▶ WORK TASK:
The expected output is the first line of the data below and every line after it, up to and including the line containing "Killed dies are", each reproduced exactly.

▶ GIVEN RECORDS:
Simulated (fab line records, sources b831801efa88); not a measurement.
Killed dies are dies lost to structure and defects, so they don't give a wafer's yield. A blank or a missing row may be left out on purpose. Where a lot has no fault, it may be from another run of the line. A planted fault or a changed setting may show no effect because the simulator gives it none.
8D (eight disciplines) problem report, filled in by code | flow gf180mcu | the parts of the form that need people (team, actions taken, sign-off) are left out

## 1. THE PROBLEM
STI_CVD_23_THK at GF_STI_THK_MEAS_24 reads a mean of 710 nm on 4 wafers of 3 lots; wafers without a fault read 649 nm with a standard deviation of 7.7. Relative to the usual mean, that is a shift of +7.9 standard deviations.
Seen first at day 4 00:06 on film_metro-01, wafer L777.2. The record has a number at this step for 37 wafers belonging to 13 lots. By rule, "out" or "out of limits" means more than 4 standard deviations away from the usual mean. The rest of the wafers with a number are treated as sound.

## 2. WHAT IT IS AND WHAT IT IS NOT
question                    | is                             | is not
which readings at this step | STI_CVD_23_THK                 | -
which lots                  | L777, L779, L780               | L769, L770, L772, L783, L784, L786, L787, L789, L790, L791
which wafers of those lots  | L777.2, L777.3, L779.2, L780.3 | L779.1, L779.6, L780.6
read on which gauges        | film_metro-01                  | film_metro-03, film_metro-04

▶ TASK ANSWER:
Simulated (fab line records, sources b831801efa88); not a measurement.
Killed dies are dies lost to structure and defects, so they don't give a wafer's yield. A blank or a missing row may be left out on purpose. Where a lot has no fault, it may be from another run of the line. A planted fault or a changed setting may show no effect because the simulator gives it none.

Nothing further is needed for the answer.